* Supplied records:
◇ ◇ ◇

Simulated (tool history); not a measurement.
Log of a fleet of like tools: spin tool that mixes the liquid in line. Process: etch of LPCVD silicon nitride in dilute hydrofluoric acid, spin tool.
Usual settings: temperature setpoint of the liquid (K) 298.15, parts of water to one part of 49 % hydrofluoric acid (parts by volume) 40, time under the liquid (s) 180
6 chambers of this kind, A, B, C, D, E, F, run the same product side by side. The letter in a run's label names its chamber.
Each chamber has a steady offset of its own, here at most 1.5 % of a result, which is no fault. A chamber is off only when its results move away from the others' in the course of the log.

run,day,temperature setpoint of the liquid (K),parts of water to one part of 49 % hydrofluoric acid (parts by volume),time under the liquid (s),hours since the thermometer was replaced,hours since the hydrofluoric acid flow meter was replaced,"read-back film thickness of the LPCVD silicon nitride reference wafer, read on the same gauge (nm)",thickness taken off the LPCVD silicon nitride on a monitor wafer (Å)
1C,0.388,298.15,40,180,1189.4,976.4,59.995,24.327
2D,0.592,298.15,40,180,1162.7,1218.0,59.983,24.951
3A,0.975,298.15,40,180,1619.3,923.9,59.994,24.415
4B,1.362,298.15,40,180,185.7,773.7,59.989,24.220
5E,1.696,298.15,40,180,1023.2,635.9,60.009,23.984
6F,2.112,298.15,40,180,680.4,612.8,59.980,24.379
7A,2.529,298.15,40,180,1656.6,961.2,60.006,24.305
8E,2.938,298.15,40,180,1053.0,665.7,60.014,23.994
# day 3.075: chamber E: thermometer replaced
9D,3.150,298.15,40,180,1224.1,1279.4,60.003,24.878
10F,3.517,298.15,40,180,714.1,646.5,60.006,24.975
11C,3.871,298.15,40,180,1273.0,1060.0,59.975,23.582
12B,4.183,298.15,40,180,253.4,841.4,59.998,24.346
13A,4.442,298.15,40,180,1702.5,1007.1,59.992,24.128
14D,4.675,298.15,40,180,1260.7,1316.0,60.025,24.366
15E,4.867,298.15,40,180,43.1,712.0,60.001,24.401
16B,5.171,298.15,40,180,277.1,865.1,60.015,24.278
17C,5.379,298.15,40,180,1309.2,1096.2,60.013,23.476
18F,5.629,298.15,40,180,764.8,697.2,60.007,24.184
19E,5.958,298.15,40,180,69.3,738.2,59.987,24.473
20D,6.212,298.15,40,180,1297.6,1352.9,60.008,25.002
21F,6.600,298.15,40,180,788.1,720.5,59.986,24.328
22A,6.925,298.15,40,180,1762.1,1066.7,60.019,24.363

◇ ◇ ◇

* Activity:
Here the job is to output the lines from the start of the material through the line with "Usual settings: temperature", inclusive, exactly and with nothing else.

* Solution:
Simulated (tool history); not a measurement.
Log of a fleet of like tools: spin tool that mixes the liquid in line. Process: etch of LPCVD silicon nitride in dilute hydrofluoric acid, spin tool.
Usual settings: temperature setpoint of the liquid (K) 298.15, parts of water to one part of 49 % hydrofluoric acid (parts by volume) 40, time under the liquid (s) 180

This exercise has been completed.